Content starts

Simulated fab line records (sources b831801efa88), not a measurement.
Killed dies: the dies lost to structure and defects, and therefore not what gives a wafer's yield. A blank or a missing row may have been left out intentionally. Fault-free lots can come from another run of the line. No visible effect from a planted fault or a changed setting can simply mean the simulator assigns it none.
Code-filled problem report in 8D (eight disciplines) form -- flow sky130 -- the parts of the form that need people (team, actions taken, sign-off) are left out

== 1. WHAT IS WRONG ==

Content ends

__Required action__: Faithfully copy every entry, leaving nothing out.

__Response area__:
Simulated fab line records (sources b831801efa88), not a measurement.
Killed dies: the dies lost to structure and defects, and therefore not what gives a wafer's yield. A blank or a missing row may have been left out intentionally. Fault-free lots can come from another run of the line. No visible effect from a planted fault or a changed setting can simply mean the simulator assigns it none.
Code-filled problem report in 8D (eight disciplines) form -- flow sky130 -- the parts of the form that need people (team, actions taken, sign-off) are left out

== 1. WHAT IS WRONG ==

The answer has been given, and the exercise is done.